* _Assigned task_
Each entry needs to be given again, character for character.

* _Excerpted data_
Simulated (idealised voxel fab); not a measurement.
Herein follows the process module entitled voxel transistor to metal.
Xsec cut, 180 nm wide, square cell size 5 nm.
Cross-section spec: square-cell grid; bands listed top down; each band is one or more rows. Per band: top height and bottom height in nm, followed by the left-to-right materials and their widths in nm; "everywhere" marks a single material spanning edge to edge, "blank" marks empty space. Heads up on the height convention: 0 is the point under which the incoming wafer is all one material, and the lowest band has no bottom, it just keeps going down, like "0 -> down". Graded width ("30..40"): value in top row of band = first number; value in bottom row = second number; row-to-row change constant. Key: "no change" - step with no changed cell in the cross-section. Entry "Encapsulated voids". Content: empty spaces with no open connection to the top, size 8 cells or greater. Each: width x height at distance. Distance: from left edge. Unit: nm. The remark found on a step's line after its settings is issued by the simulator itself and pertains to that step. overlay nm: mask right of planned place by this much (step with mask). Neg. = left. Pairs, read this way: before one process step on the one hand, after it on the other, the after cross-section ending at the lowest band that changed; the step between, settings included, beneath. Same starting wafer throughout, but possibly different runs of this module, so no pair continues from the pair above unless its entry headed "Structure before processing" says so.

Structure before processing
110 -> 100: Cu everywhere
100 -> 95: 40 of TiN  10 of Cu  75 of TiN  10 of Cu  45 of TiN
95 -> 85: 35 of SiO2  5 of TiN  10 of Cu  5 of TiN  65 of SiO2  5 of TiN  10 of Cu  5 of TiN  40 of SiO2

* _Expected answer_
Simulated (idealised voxel fab); not a measurement.
Herein follows the process module entitled voxel transistor to metal.
Xsec cut, 180 nm wide, square cell size 5 nm.
Cross-section spec: square-cell grid; bands listed top down; each band is one or more rows. Per band: top height and bottom height in nm, followed by the left-to-right materials and their widths in nm; "everywhere" marks a single material spanning edge to edge, "blank" marks empty space. Heads up on the height convention: 0 is the point under which the incoming wafer is all one material, and the lowest band has no bottom, it just keeps going down, like "0 -> down". Graded width ("30..40"): value in top row of band = first number; value in bottom row = second number; row-to-row change constant. Key: "no change" - step with no changed cell in the cross-section. Entry "Encapsulated voids". Content: empty spaces with no open connection to the top, size 8 cells or greater. Each: width x height at distance. Distance: from left edge. Unit: nm. The remark found on a step's line after its settings is issued by the simulator itself and pertains to that step. overlay nm: mask right of planned place by this much (step with mask). Neg. = left. Pairs, read this way: before one process step on the one hand, after it on the other, the after cross-section ending at the lowest band that changed; the step between, settings included, beneath. Same starting wafer throughout, but possibly different runs of this module, so no pair continues from the pair above unless its entry headed "Structure before processing" says so.

Structure before processing
110 -> 100: Cu everywhere
100 -> 95: 40 of TiN  10 of Cu  75 of TiN  10 of Cu  45 of TiN
95 -> 85: 35 of SiO2  5 of TiN  10 of Cu  5 of TiN  65 of SiO2  5 of TiN  10 of Cu  5 of TiN  40 of SiO2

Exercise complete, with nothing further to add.